**STUDY MATERIAL:**
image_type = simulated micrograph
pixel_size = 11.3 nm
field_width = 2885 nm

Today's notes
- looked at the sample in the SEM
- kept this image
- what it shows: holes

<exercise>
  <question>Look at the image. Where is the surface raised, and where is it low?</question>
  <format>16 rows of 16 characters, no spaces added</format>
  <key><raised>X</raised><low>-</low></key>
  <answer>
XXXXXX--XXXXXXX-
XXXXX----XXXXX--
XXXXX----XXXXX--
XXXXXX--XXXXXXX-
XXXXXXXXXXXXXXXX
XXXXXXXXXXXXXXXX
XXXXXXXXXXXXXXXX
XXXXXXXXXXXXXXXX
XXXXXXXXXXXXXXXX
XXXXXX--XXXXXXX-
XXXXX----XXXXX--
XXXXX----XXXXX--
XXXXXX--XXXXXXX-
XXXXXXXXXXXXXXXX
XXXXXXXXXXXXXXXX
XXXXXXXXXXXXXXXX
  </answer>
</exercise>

**WORK ITEM:** The material above should be retyped in full, exactly as given.

**TASK OUTPUT:**
image_type = simulated micrograph
pixel_size = 11.3 nm
field_width = 2885 nm

Today's notes
- looked at the sample in the SEM
- kept this image
- what it shows: holes

<exercise>
  <question>Look at the image. Where is the surface raised, and where is it low?</question>
  <format>16 rows of 16 characters, no spaces added</format>
  <key><raised>X</raised><low>-</low></key>
  <answer>
XXXXXX--XXXXXXX-
XXXXX----XXXXX--
XXXXX----XXXXX--
XXXXXX--XXXXXXX-
XXXXXXXXXXXXXXXX
XXXXXXXXXXXXXXXX
XXXXXXXXXXXXXXXX
XXXXXXXXXXXXXXXX
XXXXXXXXXXXXXXXX
XXXXXX--XXXXXXX-
XXXXX----XXXXX--
XXXXX----XXXXX--
XXXXXX--XXXXXXX-
XXXXXXXXXXXXXXXX
XXXXXXXXXXXXXXXX
XXXXXXXXXXXXXXXX
  </answer>
</exercise>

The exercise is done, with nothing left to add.